Work task
Repeat exactly, and only, the lines below starting at the line that contains "lots untouched by" and ending at the line that contains "startH: hours from", inclusive of both.

Dataset excerpts
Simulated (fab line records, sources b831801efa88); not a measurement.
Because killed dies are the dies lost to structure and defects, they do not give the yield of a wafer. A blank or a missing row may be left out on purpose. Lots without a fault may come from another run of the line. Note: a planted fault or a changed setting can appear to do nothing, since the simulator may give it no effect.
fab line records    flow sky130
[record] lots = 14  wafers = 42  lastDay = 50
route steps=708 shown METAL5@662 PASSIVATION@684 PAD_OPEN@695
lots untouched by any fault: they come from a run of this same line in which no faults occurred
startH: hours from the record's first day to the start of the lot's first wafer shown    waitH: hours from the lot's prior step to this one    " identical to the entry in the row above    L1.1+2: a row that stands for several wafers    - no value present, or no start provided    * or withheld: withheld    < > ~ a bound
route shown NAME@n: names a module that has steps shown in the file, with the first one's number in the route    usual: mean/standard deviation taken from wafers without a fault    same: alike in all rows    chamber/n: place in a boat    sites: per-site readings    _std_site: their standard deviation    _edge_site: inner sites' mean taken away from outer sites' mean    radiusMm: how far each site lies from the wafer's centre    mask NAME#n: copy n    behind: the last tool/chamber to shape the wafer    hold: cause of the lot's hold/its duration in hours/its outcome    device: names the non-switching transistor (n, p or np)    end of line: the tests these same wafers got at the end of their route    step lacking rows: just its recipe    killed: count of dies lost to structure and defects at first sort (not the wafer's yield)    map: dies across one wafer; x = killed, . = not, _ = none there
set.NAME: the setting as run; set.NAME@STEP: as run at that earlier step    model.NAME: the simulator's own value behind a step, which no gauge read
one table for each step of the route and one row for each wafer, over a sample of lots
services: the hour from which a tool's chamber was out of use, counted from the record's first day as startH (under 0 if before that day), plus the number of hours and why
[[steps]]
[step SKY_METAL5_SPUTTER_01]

Written solution
lots untouched by any fault: they come from a run of this same line in which no faults occurred
startH: hours from the record's first day to the start of the lot's first wafer shown    waitH: hours from the lot's prior step to this one    " identical to the entry in the row above    L1.1+2: a row that stands for several wafers    - no value present, or no start provided    * or withheld: withheld    < > ~ a bound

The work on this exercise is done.